▶ _BRIEF_:
Everything from the top of the data below through the line with "Examiner: Look at" should be duplicated exactly, and nothing past it.

Start of EXCERPTED DATA

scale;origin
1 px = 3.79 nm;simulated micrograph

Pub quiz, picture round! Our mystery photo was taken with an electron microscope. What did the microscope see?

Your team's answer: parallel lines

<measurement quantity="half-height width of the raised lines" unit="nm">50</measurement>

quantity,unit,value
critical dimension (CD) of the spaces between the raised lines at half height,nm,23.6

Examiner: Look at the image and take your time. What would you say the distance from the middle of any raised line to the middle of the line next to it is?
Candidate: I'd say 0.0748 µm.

End of EXCERPTED DATA

▶ _EXERCISE SOLUTION_:
scale;origin
1 px = 3.79 nm;simulated micrograph

Pub quiz, picture round! Our mystery photo was taken with an electron microscope. What did the microscope see?

Your team's answer: parallel lines

<measurement quantity="half-height width of the raised lines" unit="nm">50</measurement>

quantity,unit,value
critical dimension (CD) of the spaces between the raised lines at half height,nm,23.6

Examiner: Look at the image and take your time. What would you say the distance from the middle of any raised line to the middle of the line next to it is?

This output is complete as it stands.